___ Listed records

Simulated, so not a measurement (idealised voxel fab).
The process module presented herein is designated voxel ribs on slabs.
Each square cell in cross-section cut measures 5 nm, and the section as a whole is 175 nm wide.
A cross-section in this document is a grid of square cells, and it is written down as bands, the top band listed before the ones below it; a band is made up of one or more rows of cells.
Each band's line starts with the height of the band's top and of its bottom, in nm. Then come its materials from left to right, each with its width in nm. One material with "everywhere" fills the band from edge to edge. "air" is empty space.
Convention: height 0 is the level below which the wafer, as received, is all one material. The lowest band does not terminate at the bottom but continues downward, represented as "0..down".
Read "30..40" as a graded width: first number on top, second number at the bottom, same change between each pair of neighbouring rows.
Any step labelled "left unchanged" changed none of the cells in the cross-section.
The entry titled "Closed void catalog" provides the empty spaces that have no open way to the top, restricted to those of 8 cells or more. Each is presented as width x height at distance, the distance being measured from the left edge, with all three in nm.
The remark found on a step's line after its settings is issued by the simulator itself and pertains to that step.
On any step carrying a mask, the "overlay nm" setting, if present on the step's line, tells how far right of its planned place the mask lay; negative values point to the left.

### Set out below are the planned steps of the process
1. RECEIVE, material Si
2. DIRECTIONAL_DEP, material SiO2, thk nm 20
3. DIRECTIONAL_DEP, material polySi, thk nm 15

______

Work instruction — Go through the records and copy each one exactly.

Answer area —
Simulated, so not a measurement (idealised voxel fab).
The process module presented herein is designated voxel ribs on slabs.
Each square cell in cross-section cut measures 5 nm, and the section as a whole is 175 nm wide.
A cross-section in this document is a grid of square cells, and it is written down as bands, the top band listed before the ones below it; a band is made up of one or more rows of cells.
Each band's line starts with the height of the band's top and of its bottom, in nm. Then come its materials from left to right, each with its width in nm. One material with "everywhere" fills the band from edge to edge. "air" is empty space.
Convention: height 0 is the level below which the wafer, as received, is all one material. The lowest band does not terminate at the bottom but continues downward, represented as "0..down".
Read "30..40" as a graded width: first number on top, second number at the bottom, same change between each pair of neighbouring rows.
Any step labelled "left unchanged" changed none of the cells in the cross-section.
The entry titled "Closed void catalog" provides the empty spaces that have no open way to the top, restricted to those of 8 cells or more. Each is presented as width x height at distance, the distance being measured from the left edge, with all three in nm.
The remark found on a step's line after its settings is issued by the simulator itself and pertains to that step.
On any step carrying a mask, the "overlay nm" setting, if present on the step's line, tells how far right of its planned place the mask lay; negative values point to the left.

### Set out below are the planned steps of the process
1. RECEIVE, material Si
2. DIRECTIONAL_DEP, material SiO2, thk nm 20
3. DIRECTIONAL_DEP, material polySi, thk nm 15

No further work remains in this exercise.